### PROVIDED RECORDS
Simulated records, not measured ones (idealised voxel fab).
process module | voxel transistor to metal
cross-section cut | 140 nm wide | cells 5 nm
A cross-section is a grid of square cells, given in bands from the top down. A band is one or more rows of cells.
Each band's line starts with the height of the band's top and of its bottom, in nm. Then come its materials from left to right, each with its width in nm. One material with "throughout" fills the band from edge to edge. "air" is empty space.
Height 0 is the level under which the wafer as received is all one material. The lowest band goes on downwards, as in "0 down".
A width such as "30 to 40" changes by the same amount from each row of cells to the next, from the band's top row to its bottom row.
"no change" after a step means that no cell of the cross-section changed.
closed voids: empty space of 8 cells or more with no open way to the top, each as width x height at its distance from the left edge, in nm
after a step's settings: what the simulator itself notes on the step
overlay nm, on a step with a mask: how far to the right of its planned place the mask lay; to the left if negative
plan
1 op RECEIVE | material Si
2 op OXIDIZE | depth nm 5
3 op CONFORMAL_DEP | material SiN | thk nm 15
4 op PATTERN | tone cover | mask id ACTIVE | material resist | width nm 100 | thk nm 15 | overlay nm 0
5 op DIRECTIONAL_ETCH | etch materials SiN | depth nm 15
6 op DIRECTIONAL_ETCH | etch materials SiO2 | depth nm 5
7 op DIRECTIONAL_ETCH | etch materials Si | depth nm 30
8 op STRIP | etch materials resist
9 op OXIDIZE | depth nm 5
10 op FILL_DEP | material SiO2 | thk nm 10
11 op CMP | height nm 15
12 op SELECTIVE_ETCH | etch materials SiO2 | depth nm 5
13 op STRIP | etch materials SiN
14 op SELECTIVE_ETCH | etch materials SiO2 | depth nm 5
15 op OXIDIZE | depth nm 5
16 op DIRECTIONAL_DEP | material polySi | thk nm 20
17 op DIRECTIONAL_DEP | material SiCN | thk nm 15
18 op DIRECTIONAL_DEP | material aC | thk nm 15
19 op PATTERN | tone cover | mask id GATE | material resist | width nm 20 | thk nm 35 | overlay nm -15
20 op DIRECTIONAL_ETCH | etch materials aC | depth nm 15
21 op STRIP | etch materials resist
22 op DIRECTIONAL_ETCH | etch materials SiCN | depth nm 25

### WORK REQUEST
The lines to return begin at the first line of the records and end at the line holding "closed voids: empty"; please return them exactly, including both, and nothing beyond.

### WRITTEN REPLY
Simulated records, not measured ones (idealised voxel fab).
process module | voxel transistor to metal
cross-section cut | 140 nm wide | cells 5 nm
A cross-section is a grid of square cells, given in bands from the top down. A band is one or more rows of cells.
Each band's line starts with the height of the band's top and of its bottom, in nm. Then come its materials from left to right, each with its width in nm. One material with "throughout" fills the band from edge to edge. "air" is empty space.
Height 0 is the level under which the wafer as received is all one material. The lowest band goes on downwards, as in "0 down".
A width such as "30 to 40" changes by the same amount from each row of cells to the next, from the band's top row to its bottom row.
"no change" after a step means that no cell of the cross-section changed.
closed voids: empty space of 8 cells or more with no open way to the top, each as width x height at its distance from the left edge, in nm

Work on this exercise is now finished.